▶ **SOURCE INFORMATION**:
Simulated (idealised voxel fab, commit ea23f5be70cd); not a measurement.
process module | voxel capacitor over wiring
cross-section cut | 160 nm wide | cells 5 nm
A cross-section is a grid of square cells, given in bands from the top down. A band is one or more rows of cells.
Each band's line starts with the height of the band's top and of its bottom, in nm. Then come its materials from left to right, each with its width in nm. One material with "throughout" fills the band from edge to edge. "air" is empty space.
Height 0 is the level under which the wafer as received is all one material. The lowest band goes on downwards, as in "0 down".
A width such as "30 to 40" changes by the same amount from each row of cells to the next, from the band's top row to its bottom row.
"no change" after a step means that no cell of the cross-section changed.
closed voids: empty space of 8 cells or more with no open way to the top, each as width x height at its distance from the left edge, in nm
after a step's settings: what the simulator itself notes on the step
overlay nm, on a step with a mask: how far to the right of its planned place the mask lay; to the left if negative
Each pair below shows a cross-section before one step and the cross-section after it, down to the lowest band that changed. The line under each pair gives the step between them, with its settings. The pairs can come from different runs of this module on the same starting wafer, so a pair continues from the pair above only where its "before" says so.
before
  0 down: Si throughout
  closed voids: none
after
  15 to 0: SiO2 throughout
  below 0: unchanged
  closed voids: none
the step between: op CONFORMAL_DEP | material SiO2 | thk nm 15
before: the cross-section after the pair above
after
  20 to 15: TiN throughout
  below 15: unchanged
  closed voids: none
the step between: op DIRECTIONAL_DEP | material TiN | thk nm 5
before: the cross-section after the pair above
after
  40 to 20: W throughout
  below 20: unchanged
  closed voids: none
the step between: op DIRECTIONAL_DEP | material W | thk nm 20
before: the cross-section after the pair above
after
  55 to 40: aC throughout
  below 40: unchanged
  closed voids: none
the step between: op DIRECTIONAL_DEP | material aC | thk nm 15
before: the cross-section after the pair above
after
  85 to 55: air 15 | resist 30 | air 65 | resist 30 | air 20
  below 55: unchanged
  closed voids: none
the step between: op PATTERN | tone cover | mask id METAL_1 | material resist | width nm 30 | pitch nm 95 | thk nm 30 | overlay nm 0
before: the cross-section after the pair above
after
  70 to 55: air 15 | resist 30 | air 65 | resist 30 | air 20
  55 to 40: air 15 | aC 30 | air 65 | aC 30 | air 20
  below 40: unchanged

▶ **WORK REQUEST**: Please output the lines of the listing above that fall in the stretch from the one with "15 to 0: SiO2 throughout" through the one with "70 to 55: air", exactly and only those.

▶ **RESPONSE**:
  15 to 0: SiO2 throughout
  below 0: unchanged
  closed voids: none
the step between: op CONFORMAL_DEP | material SiO2 | thk nm 15
before: the cross-section after the pair above
after
  20 to 15: TiN throughout
  below 15: unchanged
  closed voids: none
the step between: op DIRECTIONAL_DEP | material TiN | thk nm 5
before: the cross-section after the pair above
after
  40 to 20: W throughout
  below 20: unchanged
  closed voids: none
the step between: op DIRECTIONAL_DEP | material W | thk nm 20
before: the cross-section after the pair above
after
  55 to 40: aC throughout
  below 40: unchanged
  closed voids: none
the step between: op DIRECTIONAL_DEP | material aC | thk nm 15
before: the cross-section after the pair above
after
  85 to 55: air 15 | resist 30 | air 65 | resist 30 | air 20
  below 55: unchanged
  closed voids: none
the step between: op PATTERN | tone cover | mask id METAL_1 | material resist | width nm 30 | pitch nm 95 | thk nm 30 | overlay nm 0
before: the cross-section after the pair above
after
  70 to 55: air 15 | resist 30 | air 65 | resist 30 | air 20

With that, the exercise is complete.